ACTIVITY:
Could you write out the records below exactly as they appear?

DATA PROVIDED:
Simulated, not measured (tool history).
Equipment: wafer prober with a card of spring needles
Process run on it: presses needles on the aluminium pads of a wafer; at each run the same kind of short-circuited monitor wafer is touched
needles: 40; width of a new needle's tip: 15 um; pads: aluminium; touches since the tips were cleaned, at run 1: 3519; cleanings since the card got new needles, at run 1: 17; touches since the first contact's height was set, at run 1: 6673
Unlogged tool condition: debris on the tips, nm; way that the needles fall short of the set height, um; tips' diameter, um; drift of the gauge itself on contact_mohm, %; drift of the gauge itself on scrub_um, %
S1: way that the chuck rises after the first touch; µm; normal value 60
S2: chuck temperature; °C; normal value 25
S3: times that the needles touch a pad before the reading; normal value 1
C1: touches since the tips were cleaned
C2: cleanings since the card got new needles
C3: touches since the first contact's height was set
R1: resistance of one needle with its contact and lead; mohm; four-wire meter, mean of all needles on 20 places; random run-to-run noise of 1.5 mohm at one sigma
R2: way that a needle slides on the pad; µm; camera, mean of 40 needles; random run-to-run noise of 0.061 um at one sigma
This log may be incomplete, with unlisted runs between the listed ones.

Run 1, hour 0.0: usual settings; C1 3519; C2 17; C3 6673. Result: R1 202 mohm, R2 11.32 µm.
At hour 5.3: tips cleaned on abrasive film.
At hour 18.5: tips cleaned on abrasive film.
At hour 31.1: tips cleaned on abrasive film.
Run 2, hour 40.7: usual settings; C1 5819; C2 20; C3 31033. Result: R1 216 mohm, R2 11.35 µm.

TASK ANSWER:
Simulated, not measured (tool history).
Equipment: wafer prober with a card of spring needles
Process run on it: presses needles on the aluminium pads of a wafer; at each run the same kind of short-circuited monitor wafer is touched
needles: 40; width of a new needle's tip: 15 um; pads: aluminium; touches since the tips were cleaned, at run 1: 3519; cleanings since the card got new needles, at run 1: 17; touches since the first contact's height was set, at run 1: 6673
Unlogged tool condition: debris on the tips, nm; way that the needles fall short of the set height, um; tips' diameter, um; drift of the gauge itself on contact_mohm, %; drift of the gauge itself on scrub_um, %
S1: way that the chuck rises after the first touch; µm; normal value 60
S2: chuck temperature; °C; normal value 25
S3: times that the needles touch a pad before the reading; normal value 1
C1: touches since the tips were cleaned
C2: cleanings since the card got new needles
C3: touches since the first contact's height was set
R1: resistance of one needle with its contact and lead; mohm; four-wire meter, mean of all needles on 20 places; random run-to-run noise of 1.5 mohm at one sigma
R2: way that a needle slides on the pad; µm; camera, mean of 40 needles; random run-to-run noise of 0.061 um at one sigma
This log may be incomplete, with unlisted runs between the listed ones.

Run 1, hour 0.0: usual settings; C1 3519; C2 17; C3 6673. Result: R1 202 mohm, R2 11.32 µm.
At hour 5.3: tips cleaned on abrasive film.
At hour 18.5: tips cleaned on abrasive film.
At hour 31.1: tips cleaned on abrasive film.
Run 2, hour 40.7: usual settings; C1 5819; C2 20; C3 31033. Result: R1 216 mohm, R2 11.35 µm.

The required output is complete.